--- Input data ---
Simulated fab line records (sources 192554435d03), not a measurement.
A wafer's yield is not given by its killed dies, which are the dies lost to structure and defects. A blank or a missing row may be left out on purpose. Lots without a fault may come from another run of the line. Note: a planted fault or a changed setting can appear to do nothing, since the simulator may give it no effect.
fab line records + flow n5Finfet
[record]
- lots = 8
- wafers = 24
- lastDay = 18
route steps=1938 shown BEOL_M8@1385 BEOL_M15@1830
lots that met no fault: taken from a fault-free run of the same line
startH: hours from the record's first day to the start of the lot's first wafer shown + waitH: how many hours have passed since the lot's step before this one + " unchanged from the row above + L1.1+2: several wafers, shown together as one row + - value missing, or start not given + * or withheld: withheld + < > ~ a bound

--- Requirement ---
Print out the whole of the material exactly, line for line.

--- Task response ---
Simulated fab line records (sources 192554435d03), not a measurement.
A wafer's yield is not given by its killed dies, which are the dies lost to structure and defects. A blank or a missing row may be left out on purpose. Lots without a fault may come from another run of the line. Note: a planted fault or a changed setting can appear to do nothing, since the simulator may give it no effect.
fab line records + flow n5Finfet
[record]
- lots = 8
- wafers = 24
- lastDay = 18
route steps=1938 shown BEOL_M8@1385 BEOL_M15@1830
lots that met no fault: taken from a fault-free run of the same line
startH: hours from the record's first day to the start of the lot's first wafer shown + waitH: how many hours have passed since the lot's step before this one + " unchanged from the row above + L1.1+2: several wafers, shown together as one row + - value missing, or start not given + * or withheld: withheld + < > ~ a bound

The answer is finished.